### Assignment
With the records below as your source, retype each line exactly from the top down to the line that contains "R1: mean etch", and include that line.

### Information supplied
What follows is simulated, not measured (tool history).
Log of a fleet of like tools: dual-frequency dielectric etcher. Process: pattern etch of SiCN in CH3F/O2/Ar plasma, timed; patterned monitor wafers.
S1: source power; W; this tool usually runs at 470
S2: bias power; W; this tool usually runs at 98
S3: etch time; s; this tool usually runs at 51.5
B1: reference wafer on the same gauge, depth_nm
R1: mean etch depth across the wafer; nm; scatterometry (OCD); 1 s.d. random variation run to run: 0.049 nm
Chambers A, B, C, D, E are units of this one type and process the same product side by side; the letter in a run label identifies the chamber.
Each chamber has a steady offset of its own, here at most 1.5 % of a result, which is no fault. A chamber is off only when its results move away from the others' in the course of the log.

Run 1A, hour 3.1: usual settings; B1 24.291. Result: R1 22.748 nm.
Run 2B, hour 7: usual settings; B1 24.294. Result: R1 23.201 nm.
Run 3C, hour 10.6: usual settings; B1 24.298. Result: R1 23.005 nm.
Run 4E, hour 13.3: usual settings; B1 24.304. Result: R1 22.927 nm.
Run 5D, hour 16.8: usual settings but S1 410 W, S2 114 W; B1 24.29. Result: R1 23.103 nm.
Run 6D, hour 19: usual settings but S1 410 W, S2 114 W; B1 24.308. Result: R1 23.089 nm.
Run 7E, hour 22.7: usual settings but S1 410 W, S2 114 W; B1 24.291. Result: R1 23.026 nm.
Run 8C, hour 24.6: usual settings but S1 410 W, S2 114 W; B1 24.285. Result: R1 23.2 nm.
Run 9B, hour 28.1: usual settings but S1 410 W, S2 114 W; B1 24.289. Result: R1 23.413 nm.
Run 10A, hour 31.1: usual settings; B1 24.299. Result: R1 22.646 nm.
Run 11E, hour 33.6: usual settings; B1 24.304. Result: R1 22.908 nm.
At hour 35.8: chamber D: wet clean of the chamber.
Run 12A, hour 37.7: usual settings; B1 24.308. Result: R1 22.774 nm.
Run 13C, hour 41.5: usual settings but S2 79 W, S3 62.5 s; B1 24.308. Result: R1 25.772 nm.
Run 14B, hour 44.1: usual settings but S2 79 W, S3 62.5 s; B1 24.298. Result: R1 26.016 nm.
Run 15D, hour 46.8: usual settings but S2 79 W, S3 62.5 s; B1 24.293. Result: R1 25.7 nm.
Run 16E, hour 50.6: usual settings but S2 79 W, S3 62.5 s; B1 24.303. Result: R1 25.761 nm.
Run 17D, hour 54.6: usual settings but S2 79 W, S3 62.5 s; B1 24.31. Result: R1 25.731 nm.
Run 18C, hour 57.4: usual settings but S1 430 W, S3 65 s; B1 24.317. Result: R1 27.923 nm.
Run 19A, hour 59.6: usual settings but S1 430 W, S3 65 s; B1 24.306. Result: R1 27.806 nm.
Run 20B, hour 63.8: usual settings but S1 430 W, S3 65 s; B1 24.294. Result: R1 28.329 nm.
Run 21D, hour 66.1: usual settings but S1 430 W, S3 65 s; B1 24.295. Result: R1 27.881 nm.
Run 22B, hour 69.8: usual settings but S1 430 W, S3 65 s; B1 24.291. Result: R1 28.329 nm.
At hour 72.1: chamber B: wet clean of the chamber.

### Problem solution
What follows is simulated, not measured (tool history).
Log of a fleet of like tools: dual-frequency dielectric etcher. Process: pattern etch of SiCN in CH3F/O2/Ar plasma, timed; patterned monitor wafers.
S1: source power; W; this tool usually runs at 470
S2: bias power; W; this tool usually runs at 98
S3: etch time; s; this tool usually runs at 51.5
B1: reference wafer on the same gauge, depth_nm
R1: mean etch depth across the wafer; nm; scatterometry (OCD); 1 s.d. random variation run to run: 0.049 nm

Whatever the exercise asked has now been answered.